| Exercise |
Of all the entries below, only the lines from the one with "Best wishes" up to and including the one with "Reviewer: The authors" are to be duplicated exactly.

Start of Source information

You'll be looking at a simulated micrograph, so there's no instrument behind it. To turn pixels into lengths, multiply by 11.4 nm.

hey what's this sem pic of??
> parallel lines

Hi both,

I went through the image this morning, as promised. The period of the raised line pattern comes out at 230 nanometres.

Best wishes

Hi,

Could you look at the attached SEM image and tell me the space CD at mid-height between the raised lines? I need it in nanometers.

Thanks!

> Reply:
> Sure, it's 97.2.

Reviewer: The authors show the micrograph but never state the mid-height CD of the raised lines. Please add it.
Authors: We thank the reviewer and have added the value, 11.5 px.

End of Source information

| Answer space |
Best wishes

Hi,

Could you look at the attached SEM image and tell me the space CD at mid-height between the raised lines? I need it in nanometers.

Thanks!

> Reply:
> Sure, it's 97.2.

Reviewer: The authors show the micrograph but never state the mid-height CD of the raised lines. Please add it.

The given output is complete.